Lines from the line with "L748,day 15 12:59,5.68,149.1" to the line with "L758,day 19 02:41,5.85,148.5" in the entries below, and only those, must be output exactly, with both ends included.

*** Opening of Records supplied ***

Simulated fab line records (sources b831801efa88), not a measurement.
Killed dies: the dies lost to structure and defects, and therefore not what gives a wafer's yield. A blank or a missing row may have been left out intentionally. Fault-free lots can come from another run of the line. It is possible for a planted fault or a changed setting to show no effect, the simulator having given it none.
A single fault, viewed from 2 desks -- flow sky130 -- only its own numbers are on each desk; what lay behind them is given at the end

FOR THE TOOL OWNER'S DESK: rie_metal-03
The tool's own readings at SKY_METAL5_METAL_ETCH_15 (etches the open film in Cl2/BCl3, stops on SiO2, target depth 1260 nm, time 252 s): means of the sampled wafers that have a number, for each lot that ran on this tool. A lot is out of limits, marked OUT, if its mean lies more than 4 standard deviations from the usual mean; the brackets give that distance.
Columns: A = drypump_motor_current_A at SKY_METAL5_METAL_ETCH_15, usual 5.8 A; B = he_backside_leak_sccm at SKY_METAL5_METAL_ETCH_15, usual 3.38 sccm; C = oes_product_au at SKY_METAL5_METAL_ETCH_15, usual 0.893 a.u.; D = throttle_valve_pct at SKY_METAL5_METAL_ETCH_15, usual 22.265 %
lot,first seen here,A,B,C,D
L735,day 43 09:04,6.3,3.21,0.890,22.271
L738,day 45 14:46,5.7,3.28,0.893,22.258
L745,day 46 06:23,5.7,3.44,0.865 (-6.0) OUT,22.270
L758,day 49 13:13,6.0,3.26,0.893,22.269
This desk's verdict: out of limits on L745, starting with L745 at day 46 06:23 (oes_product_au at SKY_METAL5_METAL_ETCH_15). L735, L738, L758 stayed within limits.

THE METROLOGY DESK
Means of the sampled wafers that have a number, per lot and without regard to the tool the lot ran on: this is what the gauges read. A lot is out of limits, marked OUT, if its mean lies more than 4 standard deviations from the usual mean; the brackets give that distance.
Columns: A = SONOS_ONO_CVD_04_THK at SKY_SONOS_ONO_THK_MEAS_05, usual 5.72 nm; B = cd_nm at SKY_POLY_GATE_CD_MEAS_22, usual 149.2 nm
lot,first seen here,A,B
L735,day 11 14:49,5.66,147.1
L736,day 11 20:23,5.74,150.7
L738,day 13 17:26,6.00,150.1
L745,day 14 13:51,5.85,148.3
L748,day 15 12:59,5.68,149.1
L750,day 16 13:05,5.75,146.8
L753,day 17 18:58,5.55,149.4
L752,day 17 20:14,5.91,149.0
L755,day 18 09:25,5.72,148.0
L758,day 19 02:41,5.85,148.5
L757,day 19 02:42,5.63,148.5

*** Close of Records supplied ***

**Solution**
L748,day 15 12:59,5.68,149.1
L750,day 16 13:05,5.75,146.8
L753,day 17 18:58,5.55,149.4
L752,day 17 20:14,5.91,149.0
L755,day 18 09:25,5.72,148.0
L758,day 19 02:41,5.85,148.5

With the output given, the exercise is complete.